* [Assigned task]:
Once you reach the line that holds "Bands, listed from" in the listing below, output it and every line after it through the line that holds "Cross-section of the wafer after step 2", word for word.

%%

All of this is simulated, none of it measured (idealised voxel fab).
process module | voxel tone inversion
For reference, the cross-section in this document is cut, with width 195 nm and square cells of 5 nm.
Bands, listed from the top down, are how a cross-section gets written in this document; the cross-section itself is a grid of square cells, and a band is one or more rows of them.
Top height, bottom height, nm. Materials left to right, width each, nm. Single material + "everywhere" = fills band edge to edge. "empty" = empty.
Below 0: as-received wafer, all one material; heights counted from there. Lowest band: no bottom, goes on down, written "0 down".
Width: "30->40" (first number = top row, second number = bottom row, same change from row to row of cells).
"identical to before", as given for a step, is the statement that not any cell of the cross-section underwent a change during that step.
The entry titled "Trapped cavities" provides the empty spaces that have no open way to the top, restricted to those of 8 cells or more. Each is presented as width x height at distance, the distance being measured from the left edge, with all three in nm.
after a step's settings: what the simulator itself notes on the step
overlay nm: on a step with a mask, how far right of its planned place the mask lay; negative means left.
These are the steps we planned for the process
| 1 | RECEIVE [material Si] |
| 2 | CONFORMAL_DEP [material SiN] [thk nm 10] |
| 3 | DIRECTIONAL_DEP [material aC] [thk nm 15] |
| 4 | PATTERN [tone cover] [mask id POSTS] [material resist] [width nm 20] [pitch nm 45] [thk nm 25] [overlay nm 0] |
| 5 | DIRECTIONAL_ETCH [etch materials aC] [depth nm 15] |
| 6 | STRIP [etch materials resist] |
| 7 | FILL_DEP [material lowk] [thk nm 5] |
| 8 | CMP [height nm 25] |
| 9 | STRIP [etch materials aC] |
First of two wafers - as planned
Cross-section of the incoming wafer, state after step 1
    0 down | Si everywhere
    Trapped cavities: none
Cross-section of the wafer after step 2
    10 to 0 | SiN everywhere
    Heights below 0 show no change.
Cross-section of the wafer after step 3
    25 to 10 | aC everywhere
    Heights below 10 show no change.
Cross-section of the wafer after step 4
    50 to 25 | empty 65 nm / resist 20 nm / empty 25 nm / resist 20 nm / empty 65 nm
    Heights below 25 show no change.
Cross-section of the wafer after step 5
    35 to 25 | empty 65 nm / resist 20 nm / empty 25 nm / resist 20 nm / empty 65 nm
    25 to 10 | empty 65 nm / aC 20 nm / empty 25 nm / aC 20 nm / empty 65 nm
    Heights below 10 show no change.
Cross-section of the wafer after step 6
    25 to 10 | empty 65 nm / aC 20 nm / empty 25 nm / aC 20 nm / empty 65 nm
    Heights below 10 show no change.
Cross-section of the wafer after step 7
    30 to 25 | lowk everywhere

%%

* [Task result]:
Bands, listed from the top down, are how a cross-section gets written in this document; the cross-section itself is a grid of square cells, and a band is one or more rows of them.
Top height, bottom height, nm. Materials left to right, width each, nm. Single material + "everywhere" = fills band edge to edge. "empty" = empty.
Below 0: as-received wafer, all one material; heights counted from there. Lowest band: no bottom, goes on down, written "0 down".
Width: "30->40" (first number = top row, second number = bottom row, same change from row to row of cells).
"identical to before", as given for a step, is the statement that not any cell of the cross-section underwent a change during that step.
The entry titled "Trapped cavities" provides the empty spaces that have no open way to the top, restricted to those of 8 cells or more. Each is presented as width x height at distance, the distance being measured from the left edge, with all three in nm.
after a step's settings: what the simulator itself notes on the step
overlay nm: on a step with a mask, how far right of its planned place the mask lay; negative means left.
These are the steps we planned for the process
| 1 | RECEIVE [material Si] |
| 2 | CONFORMAL_DEP [material SiN] [thk nm 10] |
| 3 | DIRECTIONAL_DEP [material aC] [thk nm 15] |
| 4 | PATTERN [tone cover] [mask id POSTS] [material resist] [width nm 20] [pitch nm 45] [thk nm 25] [overlay nm 0] |
| 5 | DIRECTIONAL_ETCH [etch materials aC] [depth nm 15] |
| 6 | STRIP [etch materials resist] |
| 7 | FILL_DEP [material lowk] [thk nm 5] |
| 8 | CMP [height nm 25] |
| 9 | STRIP [etch materials aC] |
First of two wafers - as planned
Cross-section of the incoming wafer, state after step 1
    0 down | Si everywhere
    Trapped cavities: none
Cross-section of the wafer after step 2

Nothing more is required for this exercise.